-- Record extracts --
Start of Block

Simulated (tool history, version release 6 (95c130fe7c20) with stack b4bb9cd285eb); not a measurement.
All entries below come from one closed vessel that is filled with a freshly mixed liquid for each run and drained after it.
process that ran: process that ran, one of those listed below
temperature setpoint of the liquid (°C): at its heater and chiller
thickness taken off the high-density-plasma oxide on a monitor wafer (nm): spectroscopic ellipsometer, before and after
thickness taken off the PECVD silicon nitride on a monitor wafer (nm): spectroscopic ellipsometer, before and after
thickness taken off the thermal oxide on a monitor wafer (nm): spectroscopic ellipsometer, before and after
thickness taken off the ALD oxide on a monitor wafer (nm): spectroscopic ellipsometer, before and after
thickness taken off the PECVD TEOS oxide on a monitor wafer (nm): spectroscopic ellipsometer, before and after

End of Block

-- Work task --
Return every record above exactly, line by line.

-- Expected answer --
Simulated (tool history, version release 6 (95c130fe7c20) with stack b4bb9cd285eb); not a measurement.
All entries below come from one closed vessel that is filled with a freshly mixed liquid for each run and drained after it.
process that ran: process that ran, one of those listed below
temperature setpoint of the liquid (°C): at its heater and chiller
thickness taken off the high-density-plasma oxide on a monitor wafer (nm): spectroscopic ellipsometer, before and after
thickness taken off the PECVD silicon nitride on a monitor wafer (nm): spectroscopic ellipsometer, before and after
thickness taken off the thermal oxide on a monitor wafer (nm): spectroscopic ellipsometer, before and after
thickness taken off the ALD oxide on a monitor wafer (nm): spectroscopic ellipsometer, before and after
thickness taken off the PECVD TEOS oxide on a monitor wafer (nm): spectroscopic ellipsometer, before and after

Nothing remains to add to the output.